What is needed is an exact copy of all the lines below.

╭─ Source material

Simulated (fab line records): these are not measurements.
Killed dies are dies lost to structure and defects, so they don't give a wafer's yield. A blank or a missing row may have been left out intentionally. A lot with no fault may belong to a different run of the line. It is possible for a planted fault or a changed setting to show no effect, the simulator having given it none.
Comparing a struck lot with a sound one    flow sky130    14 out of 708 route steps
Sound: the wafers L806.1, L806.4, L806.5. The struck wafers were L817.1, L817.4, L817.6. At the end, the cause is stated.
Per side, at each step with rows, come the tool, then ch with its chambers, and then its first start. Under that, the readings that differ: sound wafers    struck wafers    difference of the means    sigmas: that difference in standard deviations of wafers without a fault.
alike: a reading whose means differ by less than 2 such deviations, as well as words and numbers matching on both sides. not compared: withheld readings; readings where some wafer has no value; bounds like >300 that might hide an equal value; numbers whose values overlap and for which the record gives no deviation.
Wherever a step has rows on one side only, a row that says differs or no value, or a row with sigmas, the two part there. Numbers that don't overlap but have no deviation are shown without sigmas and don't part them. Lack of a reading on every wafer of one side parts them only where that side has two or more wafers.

╰─

* Exercise output:
Simulated (fab line records): these are not measurements.
Killed dies are dies lost to structure and defects, so they don't give a wafer's yield. A blank or a missing row may have been left out intentionally. A lot with no fault may belong to a different run of the line. It is possible for a planted fault or a changed setting to show no effect, the simulator having given it none.
Comparing a struck lot with a sound one    flow sky130    14 out of 708 route steps
Sound: the wafers L806.1, L806.4, L806.5. The struck wafers were L817.1, L817.4, L817.6. At the end, the cause is stated.
Per side, at each step with rows, come the tool, then ch with its chambers, and then its first start. Under that, the readings that differ: sound wafers    struck wafers    difference of the means    sigmas: that difference in standard deviations of wafers without a fault.
alike: a reading whose means differ by less than 2 such deviations, as well as words and numbers matching on both sides. not compared: withheld readings; readings where some wafer has no value; bounds like >300 that might hide an equal value; numbers whose values overlap and for which the record gives no deviation.
Wherever a step has rows on one side only, a row that says differs or no value, or a row with sigmas, the two part there. Numbers that don't overlap but have no deviation are shown without sigmas and don't part them. Lack of a reading on every wafer of one side parts them only where that side has two or more wafers.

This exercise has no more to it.